◆ **Work request**
Word for word, restate the entries that follow.

===============

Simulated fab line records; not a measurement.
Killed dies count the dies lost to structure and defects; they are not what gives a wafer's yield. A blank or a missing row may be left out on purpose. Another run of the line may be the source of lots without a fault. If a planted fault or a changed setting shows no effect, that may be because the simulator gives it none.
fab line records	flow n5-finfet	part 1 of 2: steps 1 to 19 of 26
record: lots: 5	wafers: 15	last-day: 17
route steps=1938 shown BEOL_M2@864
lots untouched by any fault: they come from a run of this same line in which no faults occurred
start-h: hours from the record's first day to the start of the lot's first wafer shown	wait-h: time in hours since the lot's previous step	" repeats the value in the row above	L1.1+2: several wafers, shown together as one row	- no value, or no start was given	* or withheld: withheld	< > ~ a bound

===============

◆ **Exercise output**
Simulated fab line records; not a measurement.
Killed dies count the dies lost to structure and defects; they are not what gives a wafer's yield. A blank or a missing row may be left out on purpose. Another run of the line may be the source of lots without a fault. If a planted fault or a changed setting shows no effect, that may be because the simulator gives it none.
fab line records	flow n5-finfet	part 1 of 2: steps 1 to 19 of 26
record: lots: 5	wafers: 15	last-day: 17
route steps=1938 shown BEOL_M2@864
lots untouched by any fault: they come from a run of this same line in which no faults occurred
start-h: hours from the record's first day to the start of the lot's first wafer shown	wait-h: time in hours since the lot's previous step	" repeats the value in the row above	L1.1+2: several wafers, shown together as one row	- no value, or no start was given	* or withheld: withheld	< > ~ a bound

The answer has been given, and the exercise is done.